Input data »
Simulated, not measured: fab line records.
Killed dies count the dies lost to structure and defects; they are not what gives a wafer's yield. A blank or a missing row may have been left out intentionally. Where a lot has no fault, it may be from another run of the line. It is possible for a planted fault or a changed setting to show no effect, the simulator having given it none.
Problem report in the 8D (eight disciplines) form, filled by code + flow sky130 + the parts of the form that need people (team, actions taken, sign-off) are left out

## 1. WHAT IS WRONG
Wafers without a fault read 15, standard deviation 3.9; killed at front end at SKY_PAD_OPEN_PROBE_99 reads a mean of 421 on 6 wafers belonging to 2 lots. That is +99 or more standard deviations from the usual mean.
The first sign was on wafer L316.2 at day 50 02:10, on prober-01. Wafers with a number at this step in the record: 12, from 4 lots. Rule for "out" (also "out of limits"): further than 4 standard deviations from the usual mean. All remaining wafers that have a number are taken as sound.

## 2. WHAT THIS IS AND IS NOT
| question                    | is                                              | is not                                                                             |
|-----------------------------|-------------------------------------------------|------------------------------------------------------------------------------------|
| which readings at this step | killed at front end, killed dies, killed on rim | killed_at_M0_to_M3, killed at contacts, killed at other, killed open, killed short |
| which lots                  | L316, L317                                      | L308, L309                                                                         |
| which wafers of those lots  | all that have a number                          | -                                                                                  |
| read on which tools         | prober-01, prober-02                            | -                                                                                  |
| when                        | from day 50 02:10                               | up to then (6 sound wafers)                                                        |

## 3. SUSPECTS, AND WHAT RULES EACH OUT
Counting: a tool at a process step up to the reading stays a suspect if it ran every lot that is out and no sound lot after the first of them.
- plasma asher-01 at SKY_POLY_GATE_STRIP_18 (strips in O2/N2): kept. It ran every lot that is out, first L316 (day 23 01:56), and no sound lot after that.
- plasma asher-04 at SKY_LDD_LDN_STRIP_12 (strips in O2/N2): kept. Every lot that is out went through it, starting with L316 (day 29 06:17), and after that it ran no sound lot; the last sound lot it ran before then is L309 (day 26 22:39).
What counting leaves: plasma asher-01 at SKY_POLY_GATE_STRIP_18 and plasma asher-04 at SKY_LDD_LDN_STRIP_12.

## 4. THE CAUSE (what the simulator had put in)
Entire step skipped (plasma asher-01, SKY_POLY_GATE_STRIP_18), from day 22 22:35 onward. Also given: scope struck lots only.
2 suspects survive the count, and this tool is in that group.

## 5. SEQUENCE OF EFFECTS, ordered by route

Task item » Return, exactly, the lines from the first line of the records above to the line containing "Killed dies count", both included.

Written response »
Simulated, not measured: fab line records.
Killed dies count the dies lost to structure and defects; they are not what gives a wafer's yield. A blank or a missing row may have been left out intentionally. Where a lot has no fault, it may be from another run of the line. It is possible for a planted fault or a changed setting to show no effect, the simulator having given it none.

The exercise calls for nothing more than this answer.